Brief
The answer should be an exact copy of the data.

Record excerpts
☆ ☆ ☆ ☆ ☆ ☆ ☆

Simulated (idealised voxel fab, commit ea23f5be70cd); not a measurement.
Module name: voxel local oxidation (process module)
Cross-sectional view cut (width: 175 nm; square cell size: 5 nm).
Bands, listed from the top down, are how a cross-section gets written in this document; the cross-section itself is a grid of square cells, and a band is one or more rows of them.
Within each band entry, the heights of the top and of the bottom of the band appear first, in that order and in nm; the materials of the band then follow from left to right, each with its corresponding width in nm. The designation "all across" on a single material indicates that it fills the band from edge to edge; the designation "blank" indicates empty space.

☆ ☆ ☆ ☆ ☆ ☆ ☆

Written answer
Simulated (idealised voxel fab, commit ea23f5be70cd); not a measurement.
Module name: voxel local oxidation (process module)
Cross-sectional view cut (width: 175 nm; square cell size: 5 nm).
Bands, listed from the top down, are how a cross-section gets written in this document; the cross-section itself is a grid of square cells, and a band is one or more rows of them.
Within each band entry, the heights of the top and of the bottom of the band appear first, in that order and in nm; the materials of the band then follow from left to right, each with its corresponding width in nm. The designation "all across" on a single material indicates that it fills the band from edge to edge; the designation "blank" indicates empty space.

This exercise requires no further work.